**Requirement:**
From the line below that contains "5 op DIRECTIONAL_ETCH" to the line that contains "10 op STRIP | etch materials SiN", repeat every line exactly, both ends included, and nothing else.

===
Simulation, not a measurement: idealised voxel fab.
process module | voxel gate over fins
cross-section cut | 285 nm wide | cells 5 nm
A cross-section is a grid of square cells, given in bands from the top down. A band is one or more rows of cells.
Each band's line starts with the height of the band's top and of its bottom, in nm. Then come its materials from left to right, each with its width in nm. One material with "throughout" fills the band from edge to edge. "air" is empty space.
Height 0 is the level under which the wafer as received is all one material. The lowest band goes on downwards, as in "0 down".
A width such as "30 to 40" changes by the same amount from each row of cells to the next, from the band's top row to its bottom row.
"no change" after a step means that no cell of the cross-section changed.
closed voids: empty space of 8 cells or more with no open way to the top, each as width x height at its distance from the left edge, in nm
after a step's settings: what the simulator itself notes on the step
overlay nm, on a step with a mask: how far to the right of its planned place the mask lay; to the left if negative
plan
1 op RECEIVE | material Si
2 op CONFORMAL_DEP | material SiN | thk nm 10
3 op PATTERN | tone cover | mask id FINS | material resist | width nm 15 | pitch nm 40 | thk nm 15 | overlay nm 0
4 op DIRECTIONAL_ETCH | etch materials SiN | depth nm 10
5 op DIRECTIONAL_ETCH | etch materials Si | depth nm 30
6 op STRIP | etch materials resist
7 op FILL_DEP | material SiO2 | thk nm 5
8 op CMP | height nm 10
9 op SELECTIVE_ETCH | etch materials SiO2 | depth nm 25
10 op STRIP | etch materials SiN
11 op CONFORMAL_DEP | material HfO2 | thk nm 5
===

**Answer section:**
5 op DIRECTIONAL_ETCH | etch materials Si | depth nm 30
6 op STRIP | etch materials resist
7 op FILL_DEP | material SiO2 | thk nm 5
8 op CMP | height nm 10
9 op SELECTIVE_ETCH | etch materials SiO2 | depth nm 25
10 op STRIP | etch materials SiN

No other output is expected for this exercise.